**Extracted information:**
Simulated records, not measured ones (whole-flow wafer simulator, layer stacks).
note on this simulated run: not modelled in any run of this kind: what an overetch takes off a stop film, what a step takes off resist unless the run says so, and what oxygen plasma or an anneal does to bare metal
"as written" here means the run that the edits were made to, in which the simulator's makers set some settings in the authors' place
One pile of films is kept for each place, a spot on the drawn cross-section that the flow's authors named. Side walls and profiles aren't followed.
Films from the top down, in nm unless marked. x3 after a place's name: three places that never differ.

**Work request:**
Set down every entry again, word for word.

**Result:**
Simulated records, not measured ones (whole-flow wafer simulator, layer stacks).
note on this simulated run: not modelled in any run of this kind: what an overetch takes off a stop film, what a step takes off resist unless the run says so, and what oxygen plasma or an anneal does to bare metal
"as written" here means the run that the edits were made to, in which the simulator's makers set some settings in the authors' place
One pile of films is kept for each place, a spot on the drawn cross-section that the flow's authors named. Side walls and profiles aren't followed.
Films from the top down, in nm unless marked. x3 after a place's name: three places that never differ.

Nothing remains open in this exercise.